Excerpted data.
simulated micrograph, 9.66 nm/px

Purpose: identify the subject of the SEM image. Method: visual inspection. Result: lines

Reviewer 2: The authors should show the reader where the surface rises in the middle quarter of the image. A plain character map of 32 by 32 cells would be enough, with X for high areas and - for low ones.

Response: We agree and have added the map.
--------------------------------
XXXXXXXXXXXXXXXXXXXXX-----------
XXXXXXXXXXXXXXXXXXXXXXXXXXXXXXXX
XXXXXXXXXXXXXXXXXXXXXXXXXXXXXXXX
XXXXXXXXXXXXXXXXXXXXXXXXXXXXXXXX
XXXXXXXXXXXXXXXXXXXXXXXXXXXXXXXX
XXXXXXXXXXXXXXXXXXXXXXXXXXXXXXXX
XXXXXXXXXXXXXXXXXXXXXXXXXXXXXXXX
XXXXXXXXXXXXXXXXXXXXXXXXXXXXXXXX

Work item. Take the material above and return all of it exactly.

Answer section.
simulated micrograph, 9.66 nm/px

Purpose: identify the subject of the SEM image. Method: visual inspection. Result: lines

Reviewer 2: The authors should show the reader where the surface rises in the middle quarter of the image. A plain character map of 32 by 32 cells would be enough, with X for high areas and - for low ones.

Response: We agree and have added the map.
--------------------------------
XXXXXXXXXXXXXXXXXXXXX-----------
XXXXXXXXXXXXXXXXXXXXXXXXXXXXXXXX
XXXXXXXXXXXXXXXXXXXXXXXXXXXXXXXX
XXXXXXXXXXXXXXXXXXXXXXXXXXXXXXXX
XXXXXXXXXXXXXXXXXXXXXXXXXXXXXXXX
XXXXXXXXXXXXXXXXXXXXXXXXXXXXXXXX
XXXXXXXXXXXXXXXXXXXXXXXXXXXXXXXX
XXXXXXXXXXXXXXXXXXXXXXXXXXXXXXXX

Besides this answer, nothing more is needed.